→ **BRIEF**: Return, exactly as written, every line from the first line of the data below through the line that contains "Heights are reckoned".

→ **DATA EXTRACTS**:
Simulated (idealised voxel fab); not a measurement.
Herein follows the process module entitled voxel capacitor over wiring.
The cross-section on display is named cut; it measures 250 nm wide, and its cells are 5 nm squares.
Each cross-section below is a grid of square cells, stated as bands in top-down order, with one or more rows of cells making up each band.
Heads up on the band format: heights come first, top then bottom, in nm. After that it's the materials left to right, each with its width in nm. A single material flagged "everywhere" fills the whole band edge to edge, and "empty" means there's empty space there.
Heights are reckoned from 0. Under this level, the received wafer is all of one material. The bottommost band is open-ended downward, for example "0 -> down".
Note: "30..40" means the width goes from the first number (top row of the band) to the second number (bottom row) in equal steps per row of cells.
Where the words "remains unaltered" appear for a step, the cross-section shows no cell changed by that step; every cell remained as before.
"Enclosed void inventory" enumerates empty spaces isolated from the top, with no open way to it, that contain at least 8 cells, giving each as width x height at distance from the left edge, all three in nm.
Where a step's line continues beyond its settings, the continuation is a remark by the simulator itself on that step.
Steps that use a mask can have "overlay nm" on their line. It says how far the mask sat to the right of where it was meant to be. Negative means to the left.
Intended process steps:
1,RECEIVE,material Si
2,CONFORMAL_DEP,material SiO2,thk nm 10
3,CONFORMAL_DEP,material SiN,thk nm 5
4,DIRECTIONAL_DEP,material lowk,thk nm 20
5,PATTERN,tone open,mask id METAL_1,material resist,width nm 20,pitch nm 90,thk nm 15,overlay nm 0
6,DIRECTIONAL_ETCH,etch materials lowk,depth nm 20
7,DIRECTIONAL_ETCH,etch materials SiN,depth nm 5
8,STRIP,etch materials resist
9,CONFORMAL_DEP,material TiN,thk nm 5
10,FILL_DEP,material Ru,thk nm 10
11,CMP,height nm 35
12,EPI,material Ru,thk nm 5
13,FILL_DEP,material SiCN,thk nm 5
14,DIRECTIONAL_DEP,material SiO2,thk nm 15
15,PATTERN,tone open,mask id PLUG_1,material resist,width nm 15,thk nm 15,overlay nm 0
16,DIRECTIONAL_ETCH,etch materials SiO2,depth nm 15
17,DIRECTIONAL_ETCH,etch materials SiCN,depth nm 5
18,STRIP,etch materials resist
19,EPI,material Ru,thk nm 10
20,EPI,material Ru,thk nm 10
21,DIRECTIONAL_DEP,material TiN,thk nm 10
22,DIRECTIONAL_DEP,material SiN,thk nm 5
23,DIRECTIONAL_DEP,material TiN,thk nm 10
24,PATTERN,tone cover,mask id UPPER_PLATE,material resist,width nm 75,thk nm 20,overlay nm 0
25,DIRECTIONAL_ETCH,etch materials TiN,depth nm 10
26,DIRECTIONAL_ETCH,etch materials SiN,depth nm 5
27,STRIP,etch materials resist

→ **ANSWER AREA**:
Simulated (idealised voxel fab); not a measurement.
Herein follows the process module entitled voxel capacitor over wiring.
The cross-section on display is named cut; it measures 250 nm wide, and its cells are 5 nm squares.
Each cross-section below is a grid of square cells, stated as bands in top-down order, with one or more rows of cells making up each band.
Heads up on the band format: heights come first, top then bottom, in nm. After that it's the materials left to right, each with its width in nm. A single material flagged "everywhere" fills the whole band edge to edge, and "empty" means there's empty space there.
Heights are reckoned from 0. Under this level, the received wafer is all of one material. The bottommost band is open-ended downward, for example "0 -> down".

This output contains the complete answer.